Start of Data records

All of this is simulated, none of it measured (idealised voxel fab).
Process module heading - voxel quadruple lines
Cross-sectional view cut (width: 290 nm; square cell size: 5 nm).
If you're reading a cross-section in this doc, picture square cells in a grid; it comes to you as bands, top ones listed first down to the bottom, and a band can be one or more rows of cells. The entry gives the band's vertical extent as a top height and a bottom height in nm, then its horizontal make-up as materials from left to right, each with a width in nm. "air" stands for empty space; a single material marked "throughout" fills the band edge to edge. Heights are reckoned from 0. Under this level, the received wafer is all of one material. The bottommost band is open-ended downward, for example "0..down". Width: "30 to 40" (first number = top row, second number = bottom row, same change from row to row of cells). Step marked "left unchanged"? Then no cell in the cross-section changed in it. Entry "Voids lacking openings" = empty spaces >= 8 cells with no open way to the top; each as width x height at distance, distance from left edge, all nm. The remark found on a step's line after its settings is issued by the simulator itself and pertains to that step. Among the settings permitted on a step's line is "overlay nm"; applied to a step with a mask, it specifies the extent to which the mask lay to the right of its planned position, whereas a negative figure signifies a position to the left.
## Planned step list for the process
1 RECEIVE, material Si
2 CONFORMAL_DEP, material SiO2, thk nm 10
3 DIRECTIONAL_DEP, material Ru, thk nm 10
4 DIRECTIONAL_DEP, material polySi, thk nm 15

End of Data records

◆ **Work order**
Reproduce the data in full, exactly as presented.

◆ **Written response**
All of this is simulated, none of it measured (idealised voxel fab).
Process module heading - voxel quadruple lines
Cross-sectional view cut (width: 290 nm; square cell size: 5 nm).
If you're reading a cross-section in this doc, picture square cells in a grid; it comes to you as bands, top ones listed first down to the bottom, and a band can be one or more rows of cells. The entry gives the band's vertical extent as a top height and a bottom height in nm, then its horizontal make-up as materials from left to right, each with a width in nm. "air" stands for empty space; a single material marked "throughout" fills the band edge to edge. Heights are reckoned from 0. Under this level, the received wafer is all of one material. The bottommost band is open-ended downward, for example "0..down". Width: "30 to 40" (first number = top row, second number = bottom row, same change from row to row of cells). Step marked "left unchanged"? Then no cell in the cross-section changed in it. Entry "Voids lacking openings" = empty spaces >= 8 cells with no open way to the top; each as width x height at distance, distance from left edge, all nm. The remark found on a step's line after its settings is issued by the simulator itself and pertains to that step. Among the settings permitted on a step's line is "overlay nm"; applied to a step with a mask, it specifies the extent to which the mask lay to the right of its planned position, whereas a negative figure signifies a position to the left.
## Planned step list for the process
1 RECEIVE, material Si
2 CONFORMAL_DEP, material SiO2, thk nm 10
3 DIRECTIONAL_DEP, material Ru, thk nm 10
4 DIRECTIONAL_DEP, material polySi, thk nm 15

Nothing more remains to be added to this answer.